DATASET CONTENT
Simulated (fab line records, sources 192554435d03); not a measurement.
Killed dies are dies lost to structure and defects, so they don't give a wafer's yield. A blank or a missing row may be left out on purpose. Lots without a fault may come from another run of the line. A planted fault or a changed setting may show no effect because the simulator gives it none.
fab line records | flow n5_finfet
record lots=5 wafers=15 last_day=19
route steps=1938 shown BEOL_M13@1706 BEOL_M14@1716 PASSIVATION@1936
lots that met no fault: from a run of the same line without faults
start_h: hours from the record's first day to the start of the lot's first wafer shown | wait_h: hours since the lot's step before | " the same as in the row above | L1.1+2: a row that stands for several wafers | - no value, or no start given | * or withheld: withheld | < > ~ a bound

WORK REQUEST
The data is to be given again in full, with every line exact.

WRITTEN REPLY
Simulated (fab line records, sources 192554435d03); not a measurement.
Killed dies are dies lost to structure and defects, so they don't give a wafer's yield. A blank or a missing row may be left out on purpose. Lots without a fault may come from another run of the line. A planted fault or a changed setting may show no effect because the simulator gives it none.
fab line records | flow n5_finfet
record lots=5 wafers=15 last_day=19
route steps=1938 shown BEOL_M13@1706 BEOL_M14@1716 PASSIVATION@1936
lots that met no fault: from a run of the same line without faults
start_h: hours from the record's first day to the start of the lot's first wafer shown | wait_h: hours since the lot's step before | " the same as in the row above | L1.1+2: a row that stands for several wafers | - no value, or no start given | * or withheld: withheld | < > ~ a bound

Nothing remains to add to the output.